# Work task:
Reproduce precisely the lines between the start of the data below and the line with "inlet filter changed", both included.

┄┄┄┄┄┄┄┄┄┄

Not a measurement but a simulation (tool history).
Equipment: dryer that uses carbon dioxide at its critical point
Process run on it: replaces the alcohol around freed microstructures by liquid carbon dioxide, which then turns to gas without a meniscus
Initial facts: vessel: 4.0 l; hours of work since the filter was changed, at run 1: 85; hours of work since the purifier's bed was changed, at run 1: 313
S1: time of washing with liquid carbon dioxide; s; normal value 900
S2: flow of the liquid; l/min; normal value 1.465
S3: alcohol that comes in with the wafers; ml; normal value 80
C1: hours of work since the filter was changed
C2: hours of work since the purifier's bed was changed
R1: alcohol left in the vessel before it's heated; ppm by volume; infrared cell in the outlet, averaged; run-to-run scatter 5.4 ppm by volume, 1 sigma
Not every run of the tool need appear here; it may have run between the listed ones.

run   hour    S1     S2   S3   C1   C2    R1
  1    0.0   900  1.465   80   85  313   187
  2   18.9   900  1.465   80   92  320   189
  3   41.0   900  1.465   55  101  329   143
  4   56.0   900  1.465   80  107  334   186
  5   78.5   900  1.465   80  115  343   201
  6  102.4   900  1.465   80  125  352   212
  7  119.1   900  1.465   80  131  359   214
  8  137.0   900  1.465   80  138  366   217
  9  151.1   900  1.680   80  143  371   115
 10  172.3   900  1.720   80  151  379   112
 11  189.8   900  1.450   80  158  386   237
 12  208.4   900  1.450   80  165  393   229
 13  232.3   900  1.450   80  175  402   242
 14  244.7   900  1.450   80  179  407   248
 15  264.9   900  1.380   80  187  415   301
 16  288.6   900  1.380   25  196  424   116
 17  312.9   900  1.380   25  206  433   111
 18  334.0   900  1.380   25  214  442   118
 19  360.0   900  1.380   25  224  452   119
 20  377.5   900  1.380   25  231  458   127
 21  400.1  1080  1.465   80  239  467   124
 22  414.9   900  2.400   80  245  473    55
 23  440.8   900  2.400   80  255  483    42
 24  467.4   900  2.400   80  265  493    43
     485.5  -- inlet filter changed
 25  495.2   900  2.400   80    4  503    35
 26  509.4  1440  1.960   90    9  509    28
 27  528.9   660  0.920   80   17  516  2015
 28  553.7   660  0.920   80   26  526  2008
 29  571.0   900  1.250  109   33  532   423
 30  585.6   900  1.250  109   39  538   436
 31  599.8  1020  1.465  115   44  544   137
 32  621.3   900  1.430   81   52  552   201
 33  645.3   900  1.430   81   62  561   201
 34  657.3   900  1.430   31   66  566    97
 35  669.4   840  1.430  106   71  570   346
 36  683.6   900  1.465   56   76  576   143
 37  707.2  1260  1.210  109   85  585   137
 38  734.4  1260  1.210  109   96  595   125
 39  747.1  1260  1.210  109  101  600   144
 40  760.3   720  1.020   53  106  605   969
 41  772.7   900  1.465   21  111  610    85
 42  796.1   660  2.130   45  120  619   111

┄┄┄┄┄┄┄┄┄┄

# Exercise output:
Not a measurement but a simulation (tool history).
Equipment: dryer that uses carbon dioxide at its critical point
Process run on it: replaces the alcohol around freed microstructures by liquid carbon dioxide, which then turns to gas without a meniscus
Initial facts: vessel: 4.0 l; hours of work since the filter was changed, at run 1: 85; hours of work since the purifier's bed was changed, at run 1: 313
S1: time of washing with liquid carbon dioxide; s; normal value 900
S2: flow of the liquid; l/min; normal value 1.465
S3: alcohol that comes in with the wafers; ml; normal value 80
C1: hours of work since the filter was changed
C2: hours of work since the purifier's bed was changed
R1: alcohol left in the vessel before it's heated; ppm by volume; infrared cell in the outlet, averaged; run-to-run scatter 5.4 ppm by volume, 1 sigma
Not every run of the tool need appear here; it may have run between the listed ones.

run   hour    S1     S2   S3   C1   C2    R1
  1    0.0   900  1.465   80   85  313   187
  2   18.9   900  1.465   80   92  320   189
  3   41.0   900  1.465   55  101  329   143
  4   56.0   900  1.465   80  107  334   186
  5   78.5   900  1.465   80  115  343   201
  6  102.4   900  1.465   80  125  352   212
  7  119.1   900  1.465   80  131  359   214
  8  137.0   900  1.465   80  138  366   217
  9  151.1   900  1.680   80  143  371   115
 10  172.3   900  1.720   80  151  379   112
 11  189.8   900  1.450   80  158  386   237
 12  208.4   900  1.450   80  165  393   229
 13  232.3   900  1.450   80  175  402   242
 14  244.7   900  1.450   80  179  407   248
 15  264.9   900  1.380   80  187  415   301
 16  288.6   900  1.380   25  196  424   116
 17  312.9   900  1.380   25  206  433   111
 18  334.0   900  1.380   25  214  442   118
 19  360.0   900  1.380   25  224  452   119
 20  377.5   900  1.380   25  231  458   127
 21  400.1  1080  1.465   80  239  467   124
 22  414.9   900  2.400   80  245  473    55
 23  440.8   900  2.400   80  255  483    42
 24  467.4   900  2.400   80  265  493    43
     485.5  -- inlet filter changed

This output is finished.